---------- GIVEN RECORDS ----------
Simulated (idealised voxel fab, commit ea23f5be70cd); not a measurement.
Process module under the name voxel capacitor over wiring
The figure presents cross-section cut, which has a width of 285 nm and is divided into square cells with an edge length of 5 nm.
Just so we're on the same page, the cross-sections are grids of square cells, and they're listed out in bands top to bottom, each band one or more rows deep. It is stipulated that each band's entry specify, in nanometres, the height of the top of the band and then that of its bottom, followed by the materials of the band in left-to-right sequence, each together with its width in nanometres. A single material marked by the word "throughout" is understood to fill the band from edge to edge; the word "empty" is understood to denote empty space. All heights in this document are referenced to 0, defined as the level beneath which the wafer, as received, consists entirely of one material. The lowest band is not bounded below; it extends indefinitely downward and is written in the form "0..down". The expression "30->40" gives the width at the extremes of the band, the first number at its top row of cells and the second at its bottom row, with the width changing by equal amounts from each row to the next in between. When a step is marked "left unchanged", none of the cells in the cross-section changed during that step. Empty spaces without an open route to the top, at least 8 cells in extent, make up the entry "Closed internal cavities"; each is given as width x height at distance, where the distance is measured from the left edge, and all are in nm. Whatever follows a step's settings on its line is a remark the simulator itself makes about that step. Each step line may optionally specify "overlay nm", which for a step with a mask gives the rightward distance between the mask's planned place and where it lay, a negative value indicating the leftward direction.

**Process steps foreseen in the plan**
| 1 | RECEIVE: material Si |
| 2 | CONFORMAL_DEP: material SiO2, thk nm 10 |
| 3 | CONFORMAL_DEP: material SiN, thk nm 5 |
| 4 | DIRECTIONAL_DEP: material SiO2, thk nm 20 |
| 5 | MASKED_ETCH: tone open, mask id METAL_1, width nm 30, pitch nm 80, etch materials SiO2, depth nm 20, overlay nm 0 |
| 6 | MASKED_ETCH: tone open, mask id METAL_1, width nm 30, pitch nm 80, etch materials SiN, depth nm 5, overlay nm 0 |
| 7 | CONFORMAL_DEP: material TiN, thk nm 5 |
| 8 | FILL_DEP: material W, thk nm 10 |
----------

TASK ITEM
The reply should consist solely of the lines above from the one that has "material Si |" through the one that has "TiN, thk nm 5 |", reproduced exactly.

RESPONSE BOX
| 1 | RECEIVE: material Si |
| 2 | CONFORMAL_DEP: material SiO2, thk nm 10 |
| 3 | CONFORMAL_DEP: material SiN, thk nm 5 |
| 4 | DIRECTIONAL_DEP: material SiO2, thk nm 20 |
| 5 | MASKED_ETCH: tone open, mask id METAL_1, width nm 30, pitch nm 80, etch materials SiO2, depth nm 20, overlay nm 0 |
| 6 | MASKED_ETCH: tone open, mask id METAL_1, width nm 30, pitch nm 80, etch materials SiN, depth nm 5, overlay nm 0 |
| 7 | CONFORMAL_DEP: material TiN, thk nm 5 |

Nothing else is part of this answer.